■ RECORDS SHOWN
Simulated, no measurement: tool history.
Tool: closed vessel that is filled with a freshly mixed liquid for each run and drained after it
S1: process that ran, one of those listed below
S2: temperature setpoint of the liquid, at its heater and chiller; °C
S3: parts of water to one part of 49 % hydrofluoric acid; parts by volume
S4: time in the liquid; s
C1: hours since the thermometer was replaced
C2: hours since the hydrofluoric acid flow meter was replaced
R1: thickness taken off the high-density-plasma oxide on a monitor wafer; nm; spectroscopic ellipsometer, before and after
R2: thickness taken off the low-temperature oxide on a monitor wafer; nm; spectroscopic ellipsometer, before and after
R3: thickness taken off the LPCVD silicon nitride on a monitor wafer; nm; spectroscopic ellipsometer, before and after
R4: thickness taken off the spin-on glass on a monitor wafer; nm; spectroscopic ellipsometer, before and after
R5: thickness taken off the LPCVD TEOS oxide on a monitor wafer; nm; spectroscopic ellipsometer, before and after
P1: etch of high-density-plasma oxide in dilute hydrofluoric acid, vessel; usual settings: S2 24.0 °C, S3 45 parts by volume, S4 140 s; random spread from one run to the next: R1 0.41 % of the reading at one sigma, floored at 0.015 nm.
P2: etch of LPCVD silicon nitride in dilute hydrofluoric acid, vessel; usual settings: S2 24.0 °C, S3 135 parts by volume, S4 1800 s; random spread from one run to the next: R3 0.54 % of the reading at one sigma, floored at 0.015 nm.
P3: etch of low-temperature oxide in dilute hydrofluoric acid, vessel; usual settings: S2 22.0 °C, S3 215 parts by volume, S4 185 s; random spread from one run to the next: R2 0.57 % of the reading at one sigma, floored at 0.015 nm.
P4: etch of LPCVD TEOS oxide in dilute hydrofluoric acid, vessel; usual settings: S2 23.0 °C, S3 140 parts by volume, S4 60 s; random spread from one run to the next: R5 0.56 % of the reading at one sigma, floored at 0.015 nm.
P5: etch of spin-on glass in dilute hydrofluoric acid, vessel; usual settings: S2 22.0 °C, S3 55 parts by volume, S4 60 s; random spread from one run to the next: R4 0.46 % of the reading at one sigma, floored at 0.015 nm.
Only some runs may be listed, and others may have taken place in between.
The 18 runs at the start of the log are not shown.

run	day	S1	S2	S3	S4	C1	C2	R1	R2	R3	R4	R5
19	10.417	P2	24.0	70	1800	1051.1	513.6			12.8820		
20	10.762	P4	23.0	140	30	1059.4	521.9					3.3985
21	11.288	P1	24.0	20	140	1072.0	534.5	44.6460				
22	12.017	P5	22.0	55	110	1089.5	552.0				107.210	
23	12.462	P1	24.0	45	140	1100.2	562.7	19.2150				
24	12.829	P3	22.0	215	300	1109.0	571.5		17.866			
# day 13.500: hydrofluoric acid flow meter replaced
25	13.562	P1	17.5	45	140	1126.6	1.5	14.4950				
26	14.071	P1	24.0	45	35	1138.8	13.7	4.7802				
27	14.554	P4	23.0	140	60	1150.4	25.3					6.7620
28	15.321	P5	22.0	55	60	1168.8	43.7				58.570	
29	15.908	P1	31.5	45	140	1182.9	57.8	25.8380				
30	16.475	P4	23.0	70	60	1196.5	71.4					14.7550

■ WORK INSTRUCTION
Repeat, word for word, the lines above between the line holding "S3: parts of" and the line holding "R4: thickness taken", inclusive; omit everything else.

■ TASK SOLUTION
S3: parts of water to one part of 49 % hydrofluoric acid; parts by volume
S4: time in the liquid; s
C1: hours since the thermometer was replaced
C2: hours since the hydrofluoric acid flow meter was replaced
R1: thickness taken off the high-density-plasma oxide on a monitor wafer; nm; spectroscopic ellipsometer, before and after
R2: thickness taken off the low-temperature oxide on a monitor wafer; nm; spectroscopic ellipsometer, before and after
R3: thickness taken off the LPCVD silicon nitride on a monitor wafer; nm; spectroscopic ellipsometer, before and after
R4: thickness taken off the spin-on glass on a monitor wafer; nm; spectroscopic ellipsometer, before and after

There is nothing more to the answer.